▶ Work request: Using the material below, print the line that contains "closed voids: empty", the line that contains "after a step's", and every line in between, exactly and nothing else.

###

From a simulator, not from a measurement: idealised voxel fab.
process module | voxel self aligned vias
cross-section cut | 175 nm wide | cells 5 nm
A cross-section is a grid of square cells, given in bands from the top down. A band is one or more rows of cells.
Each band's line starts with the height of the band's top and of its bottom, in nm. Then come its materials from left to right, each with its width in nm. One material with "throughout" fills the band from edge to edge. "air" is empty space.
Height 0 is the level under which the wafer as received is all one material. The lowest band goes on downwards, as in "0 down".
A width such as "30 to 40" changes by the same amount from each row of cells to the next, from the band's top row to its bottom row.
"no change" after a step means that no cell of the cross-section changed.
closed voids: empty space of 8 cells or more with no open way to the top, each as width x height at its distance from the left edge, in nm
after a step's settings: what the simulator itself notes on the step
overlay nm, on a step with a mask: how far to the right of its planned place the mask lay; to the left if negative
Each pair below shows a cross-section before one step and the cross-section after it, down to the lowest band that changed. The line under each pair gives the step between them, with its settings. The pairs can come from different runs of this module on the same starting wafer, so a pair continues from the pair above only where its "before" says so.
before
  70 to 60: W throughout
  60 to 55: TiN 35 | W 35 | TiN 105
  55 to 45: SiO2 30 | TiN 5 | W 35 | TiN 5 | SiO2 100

###

▶ Response area:
closed voids: empty space of 8 cells or more with no open way to the top, each as width x height at its distance from the left edge, in nm
after a step's settings: what the simulator itself notes on the step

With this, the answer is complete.